**Assignment**
With no words added or dropped, transcribe the listing that follows.

**Extracted information**
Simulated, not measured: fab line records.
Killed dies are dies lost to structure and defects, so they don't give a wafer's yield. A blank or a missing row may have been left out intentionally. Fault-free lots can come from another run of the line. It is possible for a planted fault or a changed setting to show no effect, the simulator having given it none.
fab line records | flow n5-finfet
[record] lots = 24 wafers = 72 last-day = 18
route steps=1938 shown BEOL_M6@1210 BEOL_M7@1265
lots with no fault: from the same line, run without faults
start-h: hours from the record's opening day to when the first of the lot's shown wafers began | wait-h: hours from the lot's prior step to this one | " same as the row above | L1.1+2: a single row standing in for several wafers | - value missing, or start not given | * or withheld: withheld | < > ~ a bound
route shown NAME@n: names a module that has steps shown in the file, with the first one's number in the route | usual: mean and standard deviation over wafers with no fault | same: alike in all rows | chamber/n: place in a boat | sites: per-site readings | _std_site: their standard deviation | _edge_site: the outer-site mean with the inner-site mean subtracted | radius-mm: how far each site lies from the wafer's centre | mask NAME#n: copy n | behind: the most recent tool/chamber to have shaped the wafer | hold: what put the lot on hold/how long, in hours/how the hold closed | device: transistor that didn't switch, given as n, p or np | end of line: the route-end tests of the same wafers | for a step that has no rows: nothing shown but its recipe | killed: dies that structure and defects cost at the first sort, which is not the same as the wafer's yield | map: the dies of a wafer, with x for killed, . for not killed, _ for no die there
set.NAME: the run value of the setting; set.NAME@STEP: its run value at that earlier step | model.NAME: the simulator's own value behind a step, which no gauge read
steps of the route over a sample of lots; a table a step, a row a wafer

**Exercise result**
Simulated, not measured: fab line records.
Killed dies are dies lost to structure and defects, so they don't give a wafer's yield. A blank or a missing row may have been left out intentionally. Fault-free lots can come from another run of the line. It is possible for a planted fault or a changed setting to show no effect, the simulator having given it none.
fab line records | flow n5-finfet
[record] lots = 24 wafers = 72 last-day = 18
route steps=1938 shown BEOL_M6@1210 BEOL_M7@1265
lots with no fault: from the same line, run without faults
start-h: hours from the record's opening day to when the first of the lot's shown wafers began | wait-h: hours from the lot's prior step to this one | " same as the row above | L1.1+2: a single row standing in for several wafers | - value missing, or start not given | * or withheld: withheld | < > ~ a bound
route shown NAME@n: names a module that has steps shown in the file, with the first one's number in the route | usual: mean and standard deviation over wafers with no fault | same: alike in all rows | chamber/n: place in a boat | sites: per-site readings | _std_site: their standard deviation | _edge_site: the outer-site mean with the inner-site mean subtracted | radius-mm: how far each site lies from the wafer's centre | mask NAME#n: copy n | behind: the most recent tool/chamber to have shaped the wafer | hold: what put the lot on hold/how long, in hours/how the hold closed | device: transistor that didn't switch, given as n, p or np | end of line: the route-end tests of the same wafers | for a step that has no rows: nothing shown but its recipe | killed: dies that structure and defects cost at the first sort, which is not the same as the wafer's yield | map: the dies of a wafer, with x for killed, . for not killed, _ for no die there
set.NAME: the run value of the setting; set.NAME@STEP: its run value at that earlier step | model.NAME: the simulator's own value behind a step, which no gauge read
steps of the route over a sample of lots; a table a step, a row a wafer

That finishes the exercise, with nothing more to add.